### Extracted entries
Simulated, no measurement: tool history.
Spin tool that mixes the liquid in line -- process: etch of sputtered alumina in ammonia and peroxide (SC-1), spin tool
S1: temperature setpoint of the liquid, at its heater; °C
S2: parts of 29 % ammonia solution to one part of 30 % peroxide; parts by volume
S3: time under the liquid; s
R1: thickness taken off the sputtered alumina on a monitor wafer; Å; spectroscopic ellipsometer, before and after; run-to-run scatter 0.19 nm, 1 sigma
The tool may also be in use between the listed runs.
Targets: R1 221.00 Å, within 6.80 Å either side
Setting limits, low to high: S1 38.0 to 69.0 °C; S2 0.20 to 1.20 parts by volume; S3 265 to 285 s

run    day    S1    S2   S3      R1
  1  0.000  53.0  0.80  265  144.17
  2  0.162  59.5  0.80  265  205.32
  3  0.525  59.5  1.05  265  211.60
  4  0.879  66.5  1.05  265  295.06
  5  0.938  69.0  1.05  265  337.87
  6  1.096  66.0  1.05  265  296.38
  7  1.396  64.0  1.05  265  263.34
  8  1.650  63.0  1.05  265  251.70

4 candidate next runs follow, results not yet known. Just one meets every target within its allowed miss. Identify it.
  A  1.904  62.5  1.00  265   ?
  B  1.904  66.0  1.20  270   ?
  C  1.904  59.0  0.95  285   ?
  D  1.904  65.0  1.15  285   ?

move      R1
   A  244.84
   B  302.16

### Work request
Lines from the top of the entries above to the line that contains "S1: temperature setpoint" should be set down exactly, please, with both ends kept and nothing added.

### Solution
Simulated, no measurement: tool history.
Spin tool that mixes the liquid in line -- process: etch of sputtered alumina in ammonia and peroxide (SC-1), spin tool
S1: temperature setpoint of the liquid, at its heater; °C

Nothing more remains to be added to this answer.